Exercise. In the data below, the answer is the run of lines from the line containing "S3: parts of" through the line containing "R3: thickness taken", both included; print it exactly and nothing else.

Entries supplied.
****

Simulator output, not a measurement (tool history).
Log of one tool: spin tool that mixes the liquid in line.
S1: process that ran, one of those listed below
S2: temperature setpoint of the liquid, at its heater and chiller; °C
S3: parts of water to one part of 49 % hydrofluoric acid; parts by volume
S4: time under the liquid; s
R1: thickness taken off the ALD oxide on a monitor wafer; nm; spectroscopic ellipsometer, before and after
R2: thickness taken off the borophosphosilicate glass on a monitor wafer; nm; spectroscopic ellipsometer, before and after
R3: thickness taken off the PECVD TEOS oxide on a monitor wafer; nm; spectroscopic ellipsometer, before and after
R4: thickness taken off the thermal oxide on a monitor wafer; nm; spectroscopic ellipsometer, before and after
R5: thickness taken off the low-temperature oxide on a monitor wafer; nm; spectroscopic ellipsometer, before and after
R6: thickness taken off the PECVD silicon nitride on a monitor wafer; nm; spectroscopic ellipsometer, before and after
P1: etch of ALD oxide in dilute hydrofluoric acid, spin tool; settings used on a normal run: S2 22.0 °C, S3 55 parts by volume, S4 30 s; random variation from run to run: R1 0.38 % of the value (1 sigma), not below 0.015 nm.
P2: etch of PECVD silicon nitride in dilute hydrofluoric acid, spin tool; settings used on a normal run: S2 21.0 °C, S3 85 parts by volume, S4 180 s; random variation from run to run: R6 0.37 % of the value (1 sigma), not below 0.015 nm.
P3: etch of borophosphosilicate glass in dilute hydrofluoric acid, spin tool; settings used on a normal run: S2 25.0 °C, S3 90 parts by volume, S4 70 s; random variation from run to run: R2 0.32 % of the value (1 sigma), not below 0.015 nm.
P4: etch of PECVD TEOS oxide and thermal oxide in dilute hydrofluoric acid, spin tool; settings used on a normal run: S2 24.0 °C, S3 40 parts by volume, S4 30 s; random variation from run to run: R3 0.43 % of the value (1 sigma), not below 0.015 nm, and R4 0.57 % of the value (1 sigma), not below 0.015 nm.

****

Problem solution.
S3: parts of water to one part of 49 % hydrofluoric acid; parts by volume
S4: time under the liquid; s
R1: thickness taken off the ALD oxide on a monitor wafer; nm; spectroscopic ellipsometer, before and after
R2: thickness taken off the borophosphosilicate glass on a monitor wafer; nm; spectroscopic ellipsometer, before and after
R3: thickness taken off the PECVD TEOS oxide on a monitor wafer; nm; spectroscopic ellipsometer, before and after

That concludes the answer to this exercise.